* [Assignment]: Up to and including the line with "8C,75,0.44,0.049,103,82,227.7,1765.2,2381.4,1829.9,1081.5,16.984", repeat every line of the listing exactly, beginning at the first.

* [Material provided]:
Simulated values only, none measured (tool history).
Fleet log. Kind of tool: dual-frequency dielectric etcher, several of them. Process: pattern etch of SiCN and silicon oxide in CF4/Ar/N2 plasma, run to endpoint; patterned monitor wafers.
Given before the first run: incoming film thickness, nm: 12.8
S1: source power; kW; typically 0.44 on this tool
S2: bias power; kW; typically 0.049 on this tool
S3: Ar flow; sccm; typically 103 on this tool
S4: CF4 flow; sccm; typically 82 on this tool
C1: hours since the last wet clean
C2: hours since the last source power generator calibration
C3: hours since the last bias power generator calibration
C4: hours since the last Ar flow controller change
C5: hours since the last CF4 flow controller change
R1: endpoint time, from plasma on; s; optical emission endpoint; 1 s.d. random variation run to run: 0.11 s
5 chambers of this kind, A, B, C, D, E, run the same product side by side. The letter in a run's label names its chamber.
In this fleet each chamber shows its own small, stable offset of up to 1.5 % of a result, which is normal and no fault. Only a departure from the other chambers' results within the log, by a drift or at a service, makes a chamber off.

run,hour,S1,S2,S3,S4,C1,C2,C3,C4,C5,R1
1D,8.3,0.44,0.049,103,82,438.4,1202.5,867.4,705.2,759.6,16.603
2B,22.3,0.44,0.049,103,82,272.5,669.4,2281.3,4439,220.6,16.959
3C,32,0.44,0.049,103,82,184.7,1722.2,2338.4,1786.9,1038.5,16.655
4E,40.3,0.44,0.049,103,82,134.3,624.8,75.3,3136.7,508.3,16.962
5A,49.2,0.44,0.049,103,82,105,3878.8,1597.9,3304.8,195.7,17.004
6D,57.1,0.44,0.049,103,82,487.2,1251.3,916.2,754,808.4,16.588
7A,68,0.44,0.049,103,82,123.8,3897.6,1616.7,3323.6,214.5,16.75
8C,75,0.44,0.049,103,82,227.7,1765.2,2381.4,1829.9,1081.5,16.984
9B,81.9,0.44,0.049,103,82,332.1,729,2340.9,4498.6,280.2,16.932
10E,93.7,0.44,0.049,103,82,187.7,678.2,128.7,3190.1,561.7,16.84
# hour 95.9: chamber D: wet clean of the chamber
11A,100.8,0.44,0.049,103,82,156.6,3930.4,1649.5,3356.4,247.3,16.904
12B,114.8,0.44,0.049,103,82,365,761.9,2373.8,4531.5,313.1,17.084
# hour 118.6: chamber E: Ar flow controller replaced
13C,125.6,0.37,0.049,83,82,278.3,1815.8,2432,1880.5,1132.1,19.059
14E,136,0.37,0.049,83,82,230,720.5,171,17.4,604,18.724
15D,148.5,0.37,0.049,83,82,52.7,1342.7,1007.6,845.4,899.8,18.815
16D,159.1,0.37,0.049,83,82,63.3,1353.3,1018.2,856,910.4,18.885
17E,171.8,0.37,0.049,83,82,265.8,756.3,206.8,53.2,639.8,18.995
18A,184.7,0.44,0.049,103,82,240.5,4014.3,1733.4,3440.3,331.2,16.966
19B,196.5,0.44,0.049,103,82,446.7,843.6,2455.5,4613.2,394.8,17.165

* [Response box]:
Simulated values only, none measured (tool history).
Fleet log. Kind of tool: dual-frequency dielectric etcher, several of them. Process: pattern etch of SiCN and silicon oxide in CF4/Ar/N2 plasma, run to endpoint; patterned monitor wafers.
Given before the first run: incoming film thickness, nm: 12.8
S1: source power; kW; typically 0.44 on this tool
S2: bias power; kW; typically 0.049 on this tool
S3: Ar flow; sccm; typically 103 on this tool
S4: CF4 flow; sccm; typically 82 on this tool
C1: hours since the last wet clean
C2: hours since the last source power generator calibration
C3: hours since the last bias power generator calibration
C4: hours since the last Ar flow controller change
C5: hours since the last CF4 flow controller change
R1: endpoint time, from plasma on; s; optical emission endpoint; 1 s.d. random variation run to run: 0.11 s
5 chambers of this kind, A, B, C, D, E, run the same product side by side. The letter in a run's label names its chamber.
In this fleet each chamber shows its own small, stable offset of up to 1.5 % of a result, which is normal and no fault. Only a departure from the other chambers' results within the log, by a drift or at a service, makes a chamber off.

run,hour,S1,S2,S3,S4,C1,C2,C3,C4,C5,R1
1D,8.3,0.44,0.049,103,82,438.4,1202.5,867.4,705.2,759.6,16.603
2B,22.3,0.44,0.049,103,82,272.5,669.4,2281.3,4439,220.6,16.959
3C,32,0.44,0.049,103,82,184.7,1722.2,2338.4,1786.9,1038.5,16.655
4E,40.3,0.44,0.049,103,82,134.3,624.8,75.3,3136.7,508.3,16.962
5A,49.2,0.44,0.049,103,82,105,3878.8,1597.9,3304.8,195.7,17.004
6D,57.1,0.44,0.049,103,82,487.2,1251.3,916.2,754,808.4,16.588
7A,68,0.44,0.049,103,82,123.8,3897.6,1616.7,3323.6,214.5,16.75
8C,75,0.44,0.049,103,82,227.7,1765.2,2381.4,1829.9,1081.5,16.984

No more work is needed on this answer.